◆ WORK TASK ◆
Return only the stretch of the material below that begins with the line containing "route steps=1938 shown" and ends with the line containing "startH: start of", exactly; both of those lines belong to it.

◆ GIVEN ENTRIES ◆
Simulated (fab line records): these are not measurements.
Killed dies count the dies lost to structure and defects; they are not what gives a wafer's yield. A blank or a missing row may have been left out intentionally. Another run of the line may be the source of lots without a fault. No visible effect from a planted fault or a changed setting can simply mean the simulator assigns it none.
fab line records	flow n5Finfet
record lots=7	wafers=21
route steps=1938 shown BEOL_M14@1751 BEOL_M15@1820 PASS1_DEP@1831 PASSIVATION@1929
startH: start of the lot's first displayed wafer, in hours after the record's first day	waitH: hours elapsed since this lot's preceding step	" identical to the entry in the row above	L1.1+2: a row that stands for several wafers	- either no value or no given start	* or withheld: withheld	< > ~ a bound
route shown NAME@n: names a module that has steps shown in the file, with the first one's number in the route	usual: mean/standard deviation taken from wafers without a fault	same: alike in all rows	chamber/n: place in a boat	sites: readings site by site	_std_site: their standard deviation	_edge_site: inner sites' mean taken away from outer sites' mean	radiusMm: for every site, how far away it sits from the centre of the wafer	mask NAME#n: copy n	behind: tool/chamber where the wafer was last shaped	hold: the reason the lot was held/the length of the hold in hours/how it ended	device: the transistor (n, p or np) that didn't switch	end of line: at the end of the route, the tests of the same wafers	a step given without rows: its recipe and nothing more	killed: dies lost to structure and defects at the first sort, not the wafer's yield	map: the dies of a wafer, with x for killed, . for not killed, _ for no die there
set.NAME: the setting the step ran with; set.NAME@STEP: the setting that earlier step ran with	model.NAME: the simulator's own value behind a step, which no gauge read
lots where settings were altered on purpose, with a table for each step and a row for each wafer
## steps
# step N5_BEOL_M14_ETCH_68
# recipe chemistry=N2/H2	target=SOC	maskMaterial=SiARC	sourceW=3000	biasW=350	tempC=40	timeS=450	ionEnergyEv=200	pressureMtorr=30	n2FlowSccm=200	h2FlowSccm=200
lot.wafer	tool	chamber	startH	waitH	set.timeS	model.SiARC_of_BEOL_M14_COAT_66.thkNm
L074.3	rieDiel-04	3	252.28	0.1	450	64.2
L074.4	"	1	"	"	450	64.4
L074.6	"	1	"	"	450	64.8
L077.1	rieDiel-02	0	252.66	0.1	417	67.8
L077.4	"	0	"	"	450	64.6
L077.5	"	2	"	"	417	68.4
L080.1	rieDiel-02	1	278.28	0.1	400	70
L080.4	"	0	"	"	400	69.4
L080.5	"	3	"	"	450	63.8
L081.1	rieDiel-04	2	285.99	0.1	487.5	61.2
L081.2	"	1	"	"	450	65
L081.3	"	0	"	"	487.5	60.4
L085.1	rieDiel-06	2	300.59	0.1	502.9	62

◆ YOUR RESPONSE ◆
route steps=1938 shown BEOL_M14@1751 BEOL_M15@1820 PASS1_DEP@1831 PASSIVATION@1929
startH: start of the lot's first displayed wafer, in hours after the record's first day	waitH: hours elapsed since this lot's preceding step	" identical to the entry in the row above	L1.1+2: a row that stands for several wafers	- either no value or no given start	* or withheld: withheld	< > ~ a bound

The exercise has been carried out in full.